• [DATA EXTRACTS]
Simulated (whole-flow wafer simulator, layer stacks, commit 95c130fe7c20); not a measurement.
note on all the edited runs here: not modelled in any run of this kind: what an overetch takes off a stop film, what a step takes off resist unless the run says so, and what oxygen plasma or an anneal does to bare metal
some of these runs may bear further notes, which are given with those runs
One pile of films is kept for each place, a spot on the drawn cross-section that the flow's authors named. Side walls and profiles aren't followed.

• [WORK ORDER]
Output the records in full, keeping them exactly as they are.

• [TASK OUTPUT]
Simulated (whole-flow wafer simulator, layer stacks, commit 95c130fe7c20); not a measurement.
note on all the edited runs here: not modelled in any run of this kind: what an overetch takes off a stop film, what a step takes off resist unless the run says so, and what oxygen plasma or an anneal does to bare metal
some of these runs may bear further notes, which are given with those runs
One pile of films is kept for each place, a spot on the drawn cross-section that the flow's authors named. Side walls and profiles aren't followed.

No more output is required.